Required action:
The lines from the start of the records through the one containing "4. Drift in" are to be restated word for word; please include both ends.

'''

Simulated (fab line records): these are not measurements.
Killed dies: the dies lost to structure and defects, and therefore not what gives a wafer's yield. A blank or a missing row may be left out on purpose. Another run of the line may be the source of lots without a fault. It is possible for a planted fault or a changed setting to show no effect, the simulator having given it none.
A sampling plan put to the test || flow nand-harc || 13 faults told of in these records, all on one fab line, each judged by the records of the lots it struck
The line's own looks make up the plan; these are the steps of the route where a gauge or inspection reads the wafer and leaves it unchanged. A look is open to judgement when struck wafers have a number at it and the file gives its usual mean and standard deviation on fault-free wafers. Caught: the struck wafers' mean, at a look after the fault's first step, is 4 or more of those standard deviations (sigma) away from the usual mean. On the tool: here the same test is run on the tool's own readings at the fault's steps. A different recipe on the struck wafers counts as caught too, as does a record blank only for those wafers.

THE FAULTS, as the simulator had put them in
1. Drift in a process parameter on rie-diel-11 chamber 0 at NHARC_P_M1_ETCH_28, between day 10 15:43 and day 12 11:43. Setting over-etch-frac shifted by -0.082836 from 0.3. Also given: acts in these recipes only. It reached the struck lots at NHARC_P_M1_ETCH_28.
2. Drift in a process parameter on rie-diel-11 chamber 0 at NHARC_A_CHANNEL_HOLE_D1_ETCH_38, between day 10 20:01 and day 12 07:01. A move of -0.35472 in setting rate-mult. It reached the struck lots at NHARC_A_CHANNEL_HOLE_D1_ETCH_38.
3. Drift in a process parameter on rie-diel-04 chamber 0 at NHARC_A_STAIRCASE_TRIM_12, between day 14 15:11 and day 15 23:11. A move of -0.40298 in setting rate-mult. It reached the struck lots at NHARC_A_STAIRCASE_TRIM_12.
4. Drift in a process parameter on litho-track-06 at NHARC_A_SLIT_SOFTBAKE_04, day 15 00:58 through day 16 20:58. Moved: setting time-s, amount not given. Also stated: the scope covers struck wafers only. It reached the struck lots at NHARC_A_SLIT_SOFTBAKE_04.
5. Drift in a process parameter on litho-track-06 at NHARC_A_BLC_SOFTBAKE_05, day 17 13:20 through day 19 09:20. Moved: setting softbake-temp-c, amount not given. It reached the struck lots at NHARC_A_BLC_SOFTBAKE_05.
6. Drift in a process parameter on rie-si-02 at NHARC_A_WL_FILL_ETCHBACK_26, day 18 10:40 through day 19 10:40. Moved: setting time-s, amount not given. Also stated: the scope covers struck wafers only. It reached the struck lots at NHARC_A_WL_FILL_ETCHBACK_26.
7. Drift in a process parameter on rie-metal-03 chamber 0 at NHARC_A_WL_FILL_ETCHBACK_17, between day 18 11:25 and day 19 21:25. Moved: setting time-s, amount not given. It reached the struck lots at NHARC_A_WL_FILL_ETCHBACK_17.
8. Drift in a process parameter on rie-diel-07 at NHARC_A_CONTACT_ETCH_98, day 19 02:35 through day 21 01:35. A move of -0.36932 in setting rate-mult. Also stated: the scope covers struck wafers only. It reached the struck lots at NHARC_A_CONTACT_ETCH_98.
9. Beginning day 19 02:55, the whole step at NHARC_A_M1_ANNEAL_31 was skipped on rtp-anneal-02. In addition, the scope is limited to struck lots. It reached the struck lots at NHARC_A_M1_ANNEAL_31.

'''

Exercise result:
Simulated (fab line records): these are not measurements.
Killed dies: the dies lost to structure and defects, and therefore not what gives a wafer's yield. A blank or a missing row may be left out on purpose. Another run of the line may be the source of lots without a fault. It is possible for a planted fault or a changed setting to show no effect, the simulator having given it none.
A sampling plan put to the test || flow nand-harc || 13 faults told of in these records, all on one fab line, each judged by the records of the lots it struck
The line's own looks make up the plan; these are the steps of the route where a gauge or inspection reads the wafer and leaves it unchanged. A look is open to judgement when struck wafers have a number at it and the file gives its usual mean and standard deviation on fault-free wafers. Caught: the struck wafers' mean, at a look after the fault's first step, is 4 or more of those standard deviations (sigma) away from the usual mean. On the tool: here the same test is run on the tool's own readings at the fault's steps. A different recipe on the struck wafers counts as caught too, as does a record blank only for those wafers.

THE FAULTS, as the simulator had put them in
1. Drift in a process parameter on rie-diel-11 chamber 0 at NHARC_P_M1_ETCH_28, between day 10 15:43 and day 12 11:43. Setting over-etch-frac shifted by -0.082836 from 0.3. Also given: acts in these recipes only. It reached the struck lots at NHARC_P_M1_ETCH_28.
2. Drift in a process parameter on rie-diel-11 chamber 0 at NHARC_A_CHANNEL_HOLE_D1_ETCH_38, between day 10 20:01 and day 12 07:01. A move of -0.35472 in setting rate-mult. It reached the struck lots at NHARC_A_CHANNEL_HOLE_D1_ETCH_38.
3. Drift in a process parameter on rie-diel-04 chamber 0 at NHARC_A_STAIRCASE_TRIM_12, between day 14 15:11 and day 15 23:11. A move of -0.40298 in setting rate-mult. It reached the struck lots at NHARC_A_STAIRCASE_TRIM_12.
4. Drift in a process parameter on litho-track-06 at NHARC_A_SLIT_SOFTBAKE_04, day 15 00:58 through day 16 20:58. Moved: setting time-s, amount not given. Also stated: the scope covers struck wafers only. It reached the struck lots at NHARC_A_SLIT_SOFTBAKE_04.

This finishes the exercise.